[ACTIVITY]: Would you reproduce the listing exactly, leaving nothing out?

[DATA]:
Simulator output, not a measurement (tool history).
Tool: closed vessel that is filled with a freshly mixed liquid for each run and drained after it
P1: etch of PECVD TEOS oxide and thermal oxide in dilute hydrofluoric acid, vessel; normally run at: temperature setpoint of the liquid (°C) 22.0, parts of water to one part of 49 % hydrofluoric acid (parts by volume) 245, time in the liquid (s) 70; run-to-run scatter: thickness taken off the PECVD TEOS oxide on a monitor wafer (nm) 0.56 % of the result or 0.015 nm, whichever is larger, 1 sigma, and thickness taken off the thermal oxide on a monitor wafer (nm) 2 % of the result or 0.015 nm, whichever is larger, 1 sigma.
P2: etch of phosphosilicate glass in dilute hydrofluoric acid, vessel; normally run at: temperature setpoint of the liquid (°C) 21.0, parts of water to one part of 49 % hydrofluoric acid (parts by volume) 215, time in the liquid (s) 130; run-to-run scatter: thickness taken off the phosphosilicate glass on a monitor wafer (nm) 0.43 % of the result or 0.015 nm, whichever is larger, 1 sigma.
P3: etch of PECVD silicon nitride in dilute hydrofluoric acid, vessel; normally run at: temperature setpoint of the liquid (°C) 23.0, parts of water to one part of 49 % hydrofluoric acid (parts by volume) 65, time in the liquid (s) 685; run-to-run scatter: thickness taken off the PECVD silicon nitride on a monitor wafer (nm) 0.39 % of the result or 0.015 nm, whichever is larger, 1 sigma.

[TASK ANSWER]:
Simulator output, not a measurement (tool history).
Tool: closed vessel that is filled with a freshly mixed liquid for each run and drained after it
P1: etch of PECVD TEOS oxide and thermal oxide in dilute hydrofluoric acid, vessel; normally run at: temperature setpoint of the liquid (°C) 22.0, parts of water to one part of 49 % hydrofluoric acid (parts by volume) 245, time in the liquid (s) 70; run-to-run scatter: thickness taken off the PECVD TEOS oxide on a monitor wafer (nm) 0.56 % of the result or 0.015 nm, whichever is larger, 1 sigma, and thickness taken off the thermal oxide on a monitor wafer (nm) 2 % of the result or 0.015 nm, whichever is larger, 1 sigma.
P2: etch of phosphosilicate glass in dilute hydrofluoric acid, vessel; normally run at: temperature setpoint of the liquid (°C) 21.0, parts of water to one part of 49 % hydrofluoric acid (parts by volume) 215, time in the liquid (s) 130; run-to-run scatter: thickness taken off the phosphosilicate glass on a monitor wafer (nm) 0.43 % of the result or 0.015 nm, whichever is larger, 1 sigma.
P3: etch of PECVD silicon nitride in dilute hydrofluoric acid, vessel; normally run at: temperature setpoint of the liquid (°C) 23.0, parts of water to one part of 49 % hydrofluoric acid (parts by volume) 65, time in the liquid (s) 685; run-to-run scatter: thickness taken off the PECVD silicon nitride on a monitor wafer (nm) 0.39 % of the result or 0.015 nm, whichever is larger, 1 sigma.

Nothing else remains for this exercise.